- Opening Delimiter -

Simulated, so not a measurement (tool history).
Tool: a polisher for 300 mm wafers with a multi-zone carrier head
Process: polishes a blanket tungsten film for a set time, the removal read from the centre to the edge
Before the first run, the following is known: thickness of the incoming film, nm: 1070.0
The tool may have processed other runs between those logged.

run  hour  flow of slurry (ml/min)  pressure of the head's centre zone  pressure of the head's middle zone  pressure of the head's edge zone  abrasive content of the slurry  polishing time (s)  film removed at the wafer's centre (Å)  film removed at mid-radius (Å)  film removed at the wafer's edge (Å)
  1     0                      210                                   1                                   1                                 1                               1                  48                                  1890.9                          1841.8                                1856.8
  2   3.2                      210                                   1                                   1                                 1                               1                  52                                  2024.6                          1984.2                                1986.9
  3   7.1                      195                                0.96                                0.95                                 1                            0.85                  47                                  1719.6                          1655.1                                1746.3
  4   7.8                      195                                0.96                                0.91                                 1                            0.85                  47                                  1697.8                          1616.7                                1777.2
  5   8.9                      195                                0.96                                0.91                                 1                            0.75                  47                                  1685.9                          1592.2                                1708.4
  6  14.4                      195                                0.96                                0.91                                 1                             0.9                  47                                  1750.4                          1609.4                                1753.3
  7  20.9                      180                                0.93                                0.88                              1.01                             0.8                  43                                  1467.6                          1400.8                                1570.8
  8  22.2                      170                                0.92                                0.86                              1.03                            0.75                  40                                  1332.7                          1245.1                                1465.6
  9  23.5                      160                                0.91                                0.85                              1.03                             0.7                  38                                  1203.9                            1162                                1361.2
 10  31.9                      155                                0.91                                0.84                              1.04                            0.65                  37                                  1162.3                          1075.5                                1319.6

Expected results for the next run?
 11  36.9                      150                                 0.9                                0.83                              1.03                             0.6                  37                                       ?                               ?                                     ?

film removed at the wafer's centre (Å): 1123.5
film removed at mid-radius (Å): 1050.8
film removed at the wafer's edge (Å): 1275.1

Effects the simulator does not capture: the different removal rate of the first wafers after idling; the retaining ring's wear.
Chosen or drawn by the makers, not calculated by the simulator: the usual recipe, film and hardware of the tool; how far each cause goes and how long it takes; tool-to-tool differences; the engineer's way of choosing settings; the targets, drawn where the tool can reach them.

- Closing Delimiter -

→ **Work request**
Print the records above verbatim from their first line to the line containing "The tool may", both included, and stop there.

→ **Exercise response**
Simulated, so not a measurement (tool history).
Tool: a polisher for 300 mm wafers with a multi-zone carrier head
Process: polishes a blanket tungsten film for a set time, the removal read from the centre to the edge
Before the first run, the following is known: thickness of the incoming film, nm: 1070.0
The tool may have processed other runs between those logged.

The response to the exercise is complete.